Using the records below, transcribe word for word the stretch from the line that contains "Log of a fleet" through the line that contains "6 chambers of", both end lines included, and nothing else.

————

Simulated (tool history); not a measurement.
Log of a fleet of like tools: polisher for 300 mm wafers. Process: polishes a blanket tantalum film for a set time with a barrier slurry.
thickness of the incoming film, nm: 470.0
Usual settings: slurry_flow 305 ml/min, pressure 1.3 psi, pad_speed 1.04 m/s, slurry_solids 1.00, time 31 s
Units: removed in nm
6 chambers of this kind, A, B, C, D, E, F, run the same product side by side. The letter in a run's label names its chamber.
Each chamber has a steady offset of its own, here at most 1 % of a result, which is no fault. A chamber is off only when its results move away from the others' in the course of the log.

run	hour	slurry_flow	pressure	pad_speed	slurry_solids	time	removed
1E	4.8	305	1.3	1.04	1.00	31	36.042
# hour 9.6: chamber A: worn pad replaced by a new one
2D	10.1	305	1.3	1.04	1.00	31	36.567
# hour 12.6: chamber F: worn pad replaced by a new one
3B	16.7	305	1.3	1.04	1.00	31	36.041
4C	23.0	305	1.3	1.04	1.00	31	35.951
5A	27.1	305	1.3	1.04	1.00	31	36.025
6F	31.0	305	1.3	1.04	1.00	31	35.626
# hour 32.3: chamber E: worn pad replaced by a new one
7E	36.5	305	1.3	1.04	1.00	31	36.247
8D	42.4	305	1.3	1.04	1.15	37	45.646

————

Response area:
Log of a fleet of like tools: polisher for 300 mm wafers. Process: polishes a blanket tantalum film for a set time with a barrier slurry.
thickness of the incoming film, nm: 470.0
Usual settings: slurry_flow 305 ml/min, pressure 1.3 psi, pad_speed 1.04 m/s, slurry_solids 1.00, time 31 s
Units: removed in nm
6 chambers of this kind, A, B, C, D, E, F, run the same product side by side. The letter in a run's label names its chamber.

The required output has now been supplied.